> _Work order_
Write each line again exactly as it is, from the opening line of the records below through the one containing "B1. A student", and add nothing.

> _Data provided_
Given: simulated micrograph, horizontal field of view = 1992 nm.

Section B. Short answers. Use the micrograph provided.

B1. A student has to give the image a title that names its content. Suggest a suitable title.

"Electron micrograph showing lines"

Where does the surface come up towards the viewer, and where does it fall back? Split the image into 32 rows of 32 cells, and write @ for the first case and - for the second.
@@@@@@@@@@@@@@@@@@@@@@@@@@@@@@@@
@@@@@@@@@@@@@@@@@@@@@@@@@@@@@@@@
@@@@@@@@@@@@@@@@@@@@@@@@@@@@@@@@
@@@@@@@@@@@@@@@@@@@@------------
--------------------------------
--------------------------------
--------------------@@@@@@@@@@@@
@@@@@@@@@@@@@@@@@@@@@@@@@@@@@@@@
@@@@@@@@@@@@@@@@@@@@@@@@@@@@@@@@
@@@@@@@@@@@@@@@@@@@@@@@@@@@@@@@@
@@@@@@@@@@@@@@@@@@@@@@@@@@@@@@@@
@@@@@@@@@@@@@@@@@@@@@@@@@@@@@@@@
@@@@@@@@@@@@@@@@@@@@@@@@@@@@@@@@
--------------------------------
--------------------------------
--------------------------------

> _Task result_
Given: simulated micrograph, horizontal field of view = 1992 nm.

Section B. Short answers. Use the micrograph provided.

B1. A student has to give the image a title that names its content. Suggest a suitable title.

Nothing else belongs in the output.